=== Section Start ===
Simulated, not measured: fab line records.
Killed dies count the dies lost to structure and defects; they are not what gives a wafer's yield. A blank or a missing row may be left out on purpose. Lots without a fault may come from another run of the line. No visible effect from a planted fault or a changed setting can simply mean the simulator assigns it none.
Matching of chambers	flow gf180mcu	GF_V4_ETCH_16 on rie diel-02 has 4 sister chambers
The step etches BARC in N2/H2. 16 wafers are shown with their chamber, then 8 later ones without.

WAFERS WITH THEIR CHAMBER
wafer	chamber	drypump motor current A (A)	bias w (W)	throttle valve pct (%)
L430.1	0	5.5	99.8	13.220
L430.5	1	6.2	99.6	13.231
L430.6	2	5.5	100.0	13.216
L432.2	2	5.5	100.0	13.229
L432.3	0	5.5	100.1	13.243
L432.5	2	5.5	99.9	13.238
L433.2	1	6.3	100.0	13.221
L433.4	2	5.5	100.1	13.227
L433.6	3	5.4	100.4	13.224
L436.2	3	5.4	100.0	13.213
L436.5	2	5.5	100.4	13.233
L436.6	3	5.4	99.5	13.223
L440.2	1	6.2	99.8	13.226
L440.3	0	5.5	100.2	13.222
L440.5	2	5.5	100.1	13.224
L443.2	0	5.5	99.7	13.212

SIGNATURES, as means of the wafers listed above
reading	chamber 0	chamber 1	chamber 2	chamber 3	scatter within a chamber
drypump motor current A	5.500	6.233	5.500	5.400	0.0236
=== Section End ===

■ REQUIREMENT
Please copy the entire listing, leaving each line exactly as written.

■ EXERCISE RESULT
Simulated, not measured: fab line records.
Killed dies count the dies lost to structure and defects; they are not what gives a wafer's yield. A blank or a missing row may be left out on purpose. Lots without a fault may come from another run of the line. No visible effect from a planted fault or a changed setting can simply mean the simulator assigns it none.
Matching of chambers	flow gf180mcu	GF_V4_ETCH_16 on rie diel-02 has 4 sister chambers
The step etches BARC in N2/H2. 16 wafers are shown with their chamber, then 8 later ones without.

WAFERS WITH THEIR CHAMBER
wafer	chamber	drypump motor current A (A)	bias w (W)	throttle valve pct (%)
L430.1	0	5.5	99.8	13.220
L430.5	1	6.2	99.6	13.231
L430.6	2	5.5	100.0	13.216
L432.2	2	5.5	100.0	13.229
L432.3	0	5.5	100.1	13.243
L432.5	2	5.5	99.9	13.238
L433.2	1	6.3	100.0	13.221
L433.4	2	5.5	100.1	13.227
L433.6	3	5.4	100.4	13.224
L436.2	3	5.4	100.0	13.213
L436.5	2	5.5	100.4	13.233
L436.6	3	5.4	99.5	13.223
L440.2	1	6.2	99.8	13.226
L440.3	0	5.5	100.2	13.222
L440.5	2	5.5	100.1	13.224
L443.2	0	5.5	99.7	13.212

SIGNATURES, as means of the wafers listed above
reading	chamber 0	chamber 1	chamber 2	chamber 3	scatter within a chamber
drypump motor current A	5.500	6.233	5.500	5.400	0.0236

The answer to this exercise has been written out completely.